» **WORK TASK**
Every line of the listing should be transcribed exactly, with nothing left out.

» **MATERIAL PROVIDED**
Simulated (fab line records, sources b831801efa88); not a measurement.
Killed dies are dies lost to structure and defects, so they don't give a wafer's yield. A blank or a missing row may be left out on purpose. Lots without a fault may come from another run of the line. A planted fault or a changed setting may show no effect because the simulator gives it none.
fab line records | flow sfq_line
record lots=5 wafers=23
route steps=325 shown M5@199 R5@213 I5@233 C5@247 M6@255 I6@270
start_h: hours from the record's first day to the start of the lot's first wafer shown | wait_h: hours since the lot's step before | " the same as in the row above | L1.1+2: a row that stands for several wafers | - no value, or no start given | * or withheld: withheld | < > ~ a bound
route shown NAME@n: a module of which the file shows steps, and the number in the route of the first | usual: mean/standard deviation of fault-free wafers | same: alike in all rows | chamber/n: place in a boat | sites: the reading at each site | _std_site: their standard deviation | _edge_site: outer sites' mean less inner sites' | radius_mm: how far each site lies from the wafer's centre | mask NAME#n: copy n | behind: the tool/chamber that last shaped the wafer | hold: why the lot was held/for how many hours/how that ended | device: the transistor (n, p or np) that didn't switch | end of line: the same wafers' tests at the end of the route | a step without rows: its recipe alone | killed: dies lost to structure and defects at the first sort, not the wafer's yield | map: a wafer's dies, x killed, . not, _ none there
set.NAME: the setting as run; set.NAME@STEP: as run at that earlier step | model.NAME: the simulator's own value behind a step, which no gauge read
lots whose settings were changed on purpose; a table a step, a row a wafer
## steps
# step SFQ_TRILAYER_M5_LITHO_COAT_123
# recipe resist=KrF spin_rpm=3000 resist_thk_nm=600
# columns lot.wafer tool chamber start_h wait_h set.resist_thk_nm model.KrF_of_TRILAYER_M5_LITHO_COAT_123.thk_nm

» **PROBLEM SOLUTION**
Simulated (fab line records, sources b831801efa88); not a measurement.
Killed dies are dies lost to structure and defects, so they don't give a wafer's yield. A blank or a missing row may be left out on purpose. Lots without a fault may come from another run of the line. A planted fault or a changed setting may show no effect because the simulator gives it none.
fab line records | flow sfq_line
record lots=5 wafers=23
route steps=325 shown M5@199 R5@213 I5@233 C5@247 M6@255 I6@270
start_h: hours from the record's first day to the start of the lot's first wafer shown | wait_h: hours since the lot's step before | " the same as in the row above | L1.1+2: a row that stands for several wafers | - no value, or no start given | * or withheld: withheld | < > ~ a bound
route shown NAME@n: a module of which the file shows steps, and the number in the route of the first | usual: mean/standard deviation of fault-free wafers | same: alike in all rows | chamber/n: place in a boat | sites: the reading at each site | _std_site: their standard deviation | _edge_site: outer sites' mean less inner sites' | radius_mm: how far each site lies from the wafer's centre | mask NAME#n: copy n | behind: the tool/chamber that last shaped the wafer | hold: why the lot was held/for how many hours/how that ended | device: the transistor (n, p or np) that didn't switch | end of line: the same wafers' tests at the end of the route | a step without rows: its recipe alone | killed: dies lost to structure and defects at the first sort, not the wafer's yield | map: a wafer's dies, x killed, . not, _ none there
set.NAME: the setting as run; set.NAME@STEP: as run at that earlier step | model.NAME: the simulator's own value behind a step, which no gauge read
lots whose settings were changed on purpose; a table a step, a row a wafer
## steps
# step SFQ_TRILAYER_M5_LITHO_COAT_123
# recipe resist=KrF spin_rpm=3000 resist_thk_nm=600
# columns lot.wafer tool chamber start_h wait_h set.resist_thk_nm model.KrF_of_TRILAYER_M5_LITHO_COAT_123.thk_nm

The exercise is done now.